Brief:
Reproduce exactly, and only, the lines running from the start of the entries below to the line containing "1 op RECEIVE | material Si".

*** Data ***

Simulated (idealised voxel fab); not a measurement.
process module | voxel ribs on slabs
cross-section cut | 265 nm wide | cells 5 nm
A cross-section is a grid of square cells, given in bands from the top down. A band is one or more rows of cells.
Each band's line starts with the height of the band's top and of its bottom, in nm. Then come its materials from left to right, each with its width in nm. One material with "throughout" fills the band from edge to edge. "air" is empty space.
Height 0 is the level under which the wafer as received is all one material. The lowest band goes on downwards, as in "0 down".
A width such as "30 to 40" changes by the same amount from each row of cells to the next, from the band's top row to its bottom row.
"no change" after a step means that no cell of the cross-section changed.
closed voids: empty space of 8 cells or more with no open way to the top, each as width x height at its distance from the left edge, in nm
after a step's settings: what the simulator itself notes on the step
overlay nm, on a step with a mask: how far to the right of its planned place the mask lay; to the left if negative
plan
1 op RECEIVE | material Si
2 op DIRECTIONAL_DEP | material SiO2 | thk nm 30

*** End of Data ***

Answer section:
Simulated (idealised voxel fab); not a measurement.
process module | voxel ribs on slabs
cross-section cut | 265 nm wide | cells 5 nm
A cross-section is a grid of square cells, given in bands from the top down. A band is one or more rows of cells.
Each band's line starts with the height of the band's top and of its bottom, in nm. Then come its materials from left to right, each with its width in nm. One material with "throughout" fills the band from edge to edge. "air" is empty space.
Height 0 is the level under which the wafer as received is all one material. The lowest band goes on downwards, as in "0 down".
A width such as "30 to 40" changes by the same amount from each row of cells to the next, from the band's top row to its bottom row.
"no change" after a step means that no cell of the cross-section changed.
closed voids: empty space of 8 cells or more with no open way to the top, each as width x height at its distance from the left edge, in nm
after a step's settings: what the simulator itself notes on the step
overlay nm, on a step with a mask: how far to the right of its planned place the mask lay; to the left if negative
plan
1 op RECEIVE | material Si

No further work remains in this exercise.